Of the entries below, return only those lines from the line with "Targets: R1 43.500" to the line with "run 3 day=0.242", exactly, both included.

■ ■ ■ ■ ■

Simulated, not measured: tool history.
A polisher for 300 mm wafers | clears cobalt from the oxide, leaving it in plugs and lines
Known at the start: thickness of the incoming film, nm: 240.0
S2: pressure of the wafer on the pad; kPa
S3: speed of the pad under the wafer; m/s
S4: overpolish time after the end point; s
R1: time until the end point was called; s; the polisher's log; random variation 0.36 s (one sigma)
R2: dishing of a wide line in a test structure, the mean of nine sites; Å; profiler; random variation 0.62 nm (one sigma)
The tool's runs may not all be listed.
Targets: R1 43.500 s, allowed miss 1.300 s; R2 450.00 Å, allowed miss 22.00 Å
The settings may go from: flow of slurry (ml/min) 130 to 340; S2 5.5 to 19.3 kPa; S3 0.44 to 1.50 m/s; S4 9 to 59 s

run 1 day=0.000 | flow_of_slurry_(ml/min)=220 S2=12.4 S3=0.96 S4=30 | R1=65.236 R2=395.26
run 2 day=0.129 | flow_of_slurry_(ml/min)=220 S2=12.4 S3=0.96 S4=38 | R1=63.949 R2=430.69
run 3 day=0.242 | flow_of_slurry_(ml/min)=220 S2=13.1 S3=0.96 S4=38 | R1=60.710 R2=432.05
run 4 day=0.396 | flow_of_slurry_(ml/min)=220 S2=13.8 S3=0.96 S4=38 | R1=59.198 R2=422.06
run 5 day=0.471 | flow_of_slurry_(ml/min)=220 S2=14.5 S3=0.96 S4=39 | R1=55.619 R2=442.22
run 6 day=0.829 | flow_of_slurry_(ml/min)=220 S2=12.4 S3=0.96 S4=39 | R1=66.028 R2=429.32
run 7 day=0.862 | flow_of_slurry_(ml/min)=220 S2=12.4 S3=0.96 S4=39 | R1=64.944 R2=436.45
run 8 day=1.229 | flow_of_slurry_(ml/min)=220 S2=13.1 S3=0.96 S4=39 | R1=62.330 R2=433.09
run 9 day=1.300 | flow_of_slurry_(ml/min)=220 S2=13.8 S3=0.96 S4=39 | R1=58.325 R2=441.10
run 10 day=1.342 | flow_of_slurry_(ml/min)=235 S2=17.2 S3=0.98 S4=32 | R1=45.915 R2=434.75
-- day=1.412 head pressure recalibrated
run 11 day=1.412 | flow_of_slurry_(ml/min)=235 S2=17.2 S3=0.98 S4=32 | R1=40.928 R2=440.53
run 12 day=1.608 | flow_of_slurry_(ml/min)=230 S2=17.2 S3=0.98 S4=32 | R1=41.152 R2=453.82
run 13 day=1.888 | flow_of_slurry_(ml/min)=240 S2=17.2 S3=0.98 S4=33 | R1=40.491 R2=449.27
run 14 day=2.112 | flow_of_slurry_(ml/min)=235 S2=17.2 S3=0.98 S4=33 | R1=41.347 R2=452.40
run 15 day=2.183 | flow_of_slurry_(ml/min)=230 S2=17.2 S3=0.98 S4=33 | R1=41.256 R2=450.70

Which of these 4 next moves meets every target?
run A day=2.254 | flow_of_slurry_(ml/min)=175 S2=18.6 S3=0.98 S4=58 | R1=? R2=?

■ ■ ■ ■ ■

**WRITTEN SOLUTION**
Targets: R1 43.500 s, allowed miss 1.300 s; R2 450.00 Å, allowed miss 22.00 Å
The settings may go from: flow of slurry (ml/min) 130 to 340; S2 5.5 to 19.3 kPa; S3 0.44 to 1.50 m/s; S4 9 to 59 s

run 1 day=0.000 | flow_of_slurry_(ml/min)=220 S2=12.4 S3=0.96 S4=30 | R1=65.236 R2=395.26
run 2 day=0.129 | flow_of_slurry_(ml/min)=220 S2=12.4 S3=0.96 S4=38 | R1=63.949 R2=430.69
run 3 day=0.242 | flow_of_slurry_(ml/min)=220 S2=13.1 S3=0.96 S4=38 | R1=60.710 R2=432.05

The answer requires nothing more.